■ **Brief**
Print the whole listing below again, exactly as given.

■ **Data for review**
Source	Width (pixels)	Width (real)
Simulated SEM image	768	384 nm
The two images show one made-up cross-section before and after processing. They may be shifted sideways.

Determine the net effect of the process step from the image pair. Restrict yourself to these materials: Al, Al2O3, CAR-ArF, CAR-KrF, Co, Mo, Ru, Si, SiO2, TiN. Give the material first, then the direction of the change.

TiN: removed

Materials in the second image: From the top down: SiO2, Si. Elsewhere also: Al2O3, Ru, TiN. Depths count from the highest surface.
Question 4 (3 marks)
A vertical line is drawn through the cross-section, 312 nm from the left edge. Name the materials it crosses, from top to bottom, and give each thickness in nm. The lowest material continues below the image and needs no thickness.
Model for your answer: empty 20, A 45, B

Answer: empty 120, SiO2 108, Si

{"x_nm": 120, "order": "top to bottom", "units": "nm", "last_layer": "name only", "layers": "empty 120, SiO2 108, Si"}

■ **Written response**
Source	Width (pixels)	Width (real)
Simulated SEM image	768	384 nm
The two images show one made-up cross-section before and after processing. They may be shifted sideways.

Determine the net effect of the process step from the image pair. Restrict yourself to these materials: Al, Al2O3, CAR-ArF, CAR-KrF, Co, Mo, Ru, Si, SiO2, TiN. Give the material first, then the direction of the change.

TiN: removed

Materials in the second image: From the top down: SiO2, Si. Elsewhere also: Al2O3, Ru, TiN. Depths count from the highest surface.
Question 4 (3 marks)
A vertical line is drawn through the cross-section, 312 nm from the left edge. Name the materials it crosses, from top to bottom, and give each thickness in nm. The lowest material continues below the image and needs no thickness.
Model for your answer: empty 20, A 45, B

Answer: empty 120, SiO2 108, Si

{"x_nm": 120, "order": "top to bottom", "units": "nm", "last_layer": "name only", "layers": "empty 120, SiO2 108, Si"}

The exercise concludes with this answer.